■ ■ ■ ■
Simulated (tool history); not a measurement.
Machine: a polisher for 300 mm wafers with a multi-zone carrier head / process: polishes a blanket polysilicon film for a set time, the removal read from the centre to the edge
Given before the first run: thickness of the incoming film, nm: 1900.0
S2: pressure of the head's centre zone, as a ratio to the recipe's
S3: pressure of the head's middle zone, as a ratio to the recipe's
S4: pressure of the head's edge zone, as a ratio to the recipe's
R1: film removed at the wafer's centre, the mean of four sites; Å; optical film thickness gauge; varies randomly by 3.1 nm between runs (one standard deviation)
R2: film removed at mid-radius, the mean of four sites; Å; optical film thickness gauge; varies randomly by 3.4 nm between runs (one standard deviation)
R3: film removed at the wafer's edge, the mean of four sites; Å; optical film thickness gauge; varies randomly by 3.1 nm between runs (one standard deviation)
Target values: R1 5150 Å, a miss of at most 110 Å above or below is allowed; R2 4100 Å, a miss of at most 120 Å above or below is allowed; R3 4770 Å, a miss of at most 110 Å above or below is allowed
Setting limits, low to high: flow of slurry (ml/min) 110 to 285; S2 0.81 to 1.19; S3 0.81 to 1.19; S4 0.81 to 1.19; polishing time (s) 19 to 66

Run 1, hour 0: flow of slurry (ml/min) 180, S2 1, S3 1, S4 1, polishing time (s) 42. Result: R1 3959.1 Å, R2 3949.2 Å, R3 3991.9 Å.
■ ■ ■ ■

> [WORK REQUEST] Return, unchanged, the run of lines above that opens with the line containing "S2: pressure of" and closes with the line containing "Setting limits, low". Include both.

> [RESPONSE]
S2: pressure of the head's centre zone, as a ratio to the recipe's
S3: pressure of the head's middle zone, as a ratio to the recipe's
S4: pressure of the head's edge zone, as a ratio to the recipe's
R1: film removed at the wafer's centre, the mean of four sites; Å; optical film thickness gauge; varies randomly by 3.1 nm between runs (one standard deviation)
R2: film removed at mid-radius, the mean of four sites; Å; optical film thickness gauge; varies randomly by 3.4 nm between runs (one standard deviation)
R3: film removed at the wafer's edge, the mean of four sites; Å; optical film thickness gauge; varies randomly by 3.1 nm between runs (one standard deviation)
Target values: R1 5150 Å, a miss of at most 110 Å above or below is allowed; R2 4100 Å, a miss of at most 120 Å above or below is allowed; R3 4770 Å, a miss of at most 110 Å above or below is allowed
Setting limits, low to high: flow of slurry (ml/min) 110 to 285; S2 0.81 to 1.19; S3 0.81 to 1.19; S4 0.81 to 1.19; polishing time (s) 19 to 66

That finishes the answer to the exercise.